Beginning with the line that holds "10 | DEVELOP" in the data below, give again every line through the one that holds "24 | WET ETCH", exactly as written.

-.-.-

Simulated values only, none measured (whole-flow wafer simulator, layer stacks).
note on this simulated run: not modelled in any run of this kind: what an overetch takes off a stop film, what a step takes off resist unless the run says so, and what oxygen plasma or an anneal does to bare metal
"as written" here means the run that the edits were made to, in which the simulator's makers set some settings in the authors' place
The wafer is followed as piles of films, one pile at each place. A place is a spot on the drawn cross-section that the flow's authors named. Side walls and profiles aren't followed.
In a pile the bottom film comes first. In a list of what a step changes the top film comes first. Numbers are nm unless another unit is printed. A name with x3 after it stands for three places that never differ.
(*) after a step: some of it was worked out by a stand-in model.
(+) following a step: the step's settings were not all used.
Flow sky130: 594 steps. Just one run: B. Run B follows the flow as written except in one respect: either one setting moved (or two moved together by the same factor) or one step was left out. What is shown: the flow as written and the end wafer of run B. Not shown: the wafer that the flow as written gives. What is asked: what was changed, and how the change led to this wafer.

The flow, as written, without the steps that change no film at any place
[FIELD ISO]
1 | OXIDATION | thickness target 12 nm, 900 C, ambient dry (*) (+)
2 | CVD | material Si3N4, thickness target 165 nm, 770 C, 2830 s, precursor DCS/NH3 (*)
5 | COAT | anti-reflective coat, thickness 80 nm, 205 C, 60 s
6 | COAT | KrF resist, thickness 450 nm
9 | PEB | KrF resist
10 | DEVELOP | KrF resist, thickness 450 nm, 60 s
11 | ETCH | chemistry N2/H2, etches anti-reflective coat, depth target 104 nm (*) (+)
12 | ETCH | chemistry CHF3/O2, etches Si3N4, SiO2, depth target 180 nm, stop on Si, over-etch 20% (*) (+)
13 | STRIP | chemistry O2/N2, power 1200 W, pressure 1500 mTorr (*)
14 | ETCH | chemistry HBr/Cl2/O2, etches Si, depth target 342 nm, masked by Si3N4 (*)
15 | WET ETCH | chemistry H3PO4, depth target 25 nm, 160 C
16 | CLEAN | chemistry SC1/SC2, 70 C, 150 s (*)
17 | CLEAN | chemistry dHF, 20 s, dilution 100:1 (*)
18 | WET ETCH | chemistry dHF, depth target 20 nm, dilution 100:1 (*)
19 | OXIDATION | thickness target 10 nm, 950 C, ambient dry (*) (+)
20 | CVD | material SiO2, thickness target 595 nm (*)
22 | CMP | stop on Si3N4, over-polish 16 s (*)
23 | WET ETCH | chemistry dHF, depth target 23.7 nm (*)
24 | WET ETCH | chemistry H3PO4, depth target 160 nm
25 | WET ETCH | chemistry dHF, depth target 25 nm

-.-.-

## [PROBLEM SOLUTION]
10 | DEVELOP | KrF resist, thickness 450 nm, 60 s
11 | ETCH | chemistry N2/H2, etches anti-reflective coat, depth target 104 nm (*) (+)
12 | ETCH | chemistry CHF3/O2, etches Si3N4, SiO2, depth target 180 nm, stop on Si, over-etch 20% (*) (+)
13 | STRIP | chemistry O2/N2, power 1200 W, pressure 1500 mTorr (*)
14 | ETCH | chemistry HBr/Cl2/O2, etches Si, depth target 342 nm, masked by Si3N4 (*)
15 | WET ETCH | chemistry H3PO4, depth target 25 nm, 160 C
16 | CLEAN | chemistry SC1/SC2, 70 C, 150 s (*)
17 | CLEAN | chemistry dHF, 20 s, dilution 100:1 (*)
18 | WET ETCH | chemistry dHF, depth target 20 nm, dilution 100:1 (*)
19 | OXIDATION | thickness target 10 nm, 950 C, ambient dry (*) (+)
20 | CVD | material SiO2, thickness target 595 nm (*)
22 | CMP | stop on Si3N4, over-polish 16 s (*)
23 | WET ETCH | chemistry dHF, depth target 23.7 nm (*)
24 | WET ETCH | chemistry H3PO4, depth target 160 nm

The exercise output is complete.